WORK ORDER: First find the line with "30 DIRECTIONAL_ETCH with" in the entries below, then set down exactly every line through the line with "35 FILL_DEP with material Ru, thk nm 5", that line included.

RECORDS PROVIDED:
((

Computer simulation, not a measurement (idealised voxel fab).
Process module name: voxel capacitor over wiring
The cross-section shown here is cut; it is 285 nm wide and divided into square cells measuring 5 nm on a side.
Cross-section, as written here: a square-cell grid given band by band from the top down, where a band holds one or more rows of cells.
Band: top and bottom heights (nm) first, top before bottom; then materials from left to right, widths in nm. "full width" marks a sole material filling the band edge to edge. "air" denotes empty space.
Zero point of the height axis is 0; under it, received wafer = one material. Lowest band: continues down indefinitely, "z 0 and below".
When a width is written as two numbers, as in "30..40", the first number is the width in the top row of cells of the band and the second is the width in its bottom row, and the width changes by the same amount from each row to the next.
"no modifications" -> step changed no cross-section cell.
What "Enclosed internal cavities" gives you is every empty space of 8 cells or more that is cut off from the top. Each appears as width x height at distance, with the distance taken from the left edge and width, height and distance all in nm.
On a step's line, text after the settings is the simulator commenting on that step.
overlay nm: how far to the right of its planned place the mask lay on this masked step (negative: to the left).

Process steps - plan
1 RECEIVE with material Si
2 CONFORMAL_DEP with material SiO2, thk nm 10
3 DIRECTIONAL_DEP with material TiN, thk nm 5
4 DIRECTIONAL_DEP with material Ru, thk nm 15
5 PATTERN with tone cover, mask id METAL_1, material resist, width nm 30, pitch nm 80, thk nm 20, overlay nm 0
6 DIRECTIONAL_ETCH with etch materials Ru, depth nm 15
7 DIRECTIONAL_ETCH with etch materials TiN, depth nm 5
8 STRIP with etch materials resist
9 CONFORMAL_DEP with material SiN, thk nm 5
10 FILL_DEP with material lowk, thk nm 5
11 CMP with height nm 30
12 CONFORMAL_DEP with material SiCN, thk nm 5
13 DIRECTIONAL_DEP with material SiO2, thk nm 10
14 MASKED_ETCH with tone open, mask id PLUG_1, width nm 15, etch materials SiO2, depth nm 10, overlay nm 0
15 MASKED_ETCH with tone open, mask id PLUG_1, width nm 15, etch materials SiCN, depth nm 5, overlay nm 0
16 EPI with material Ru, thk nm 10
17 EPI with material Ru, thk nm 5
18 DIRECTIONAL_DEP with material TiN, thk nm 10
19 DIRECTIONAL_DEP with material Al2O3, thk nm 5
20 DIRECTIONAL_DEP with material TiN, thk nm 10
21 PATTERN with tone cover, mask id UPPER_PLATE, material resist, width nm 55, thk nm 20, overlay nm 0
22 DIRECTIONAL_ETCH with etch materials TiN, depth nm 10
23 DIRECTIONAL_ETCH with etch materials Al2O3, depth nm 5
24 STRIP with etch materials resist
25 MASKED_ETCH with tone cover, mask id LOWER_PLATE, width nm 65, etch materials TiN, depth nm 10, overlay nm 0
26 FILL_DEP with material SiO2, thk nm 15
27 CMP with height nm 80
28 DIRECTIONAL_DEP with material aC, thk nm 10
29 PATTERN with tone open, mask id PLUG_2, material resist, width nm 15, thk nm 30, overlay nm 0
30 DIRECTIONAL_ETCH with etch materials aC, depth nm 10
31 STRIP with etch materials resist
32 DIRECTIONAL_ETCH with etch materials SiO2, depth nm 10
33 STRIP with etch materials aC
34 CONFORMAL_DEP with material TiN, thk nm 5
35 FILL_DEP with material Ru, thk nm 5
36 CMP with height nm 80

))

RESPONSE BOX:
30 DIRECTIONAL_ETCH with etch materials aC, depth nm 10
31 STRIP with etch materials resist
32 DIRECTIONAL_ETCH with etch materials SiO2, depth nm 10
33 STRIP with etch materials aC
34 CONFORMAL_DEP with material TiN, thk nm 5
35 FILL_DEP with material Ru, thk nm 5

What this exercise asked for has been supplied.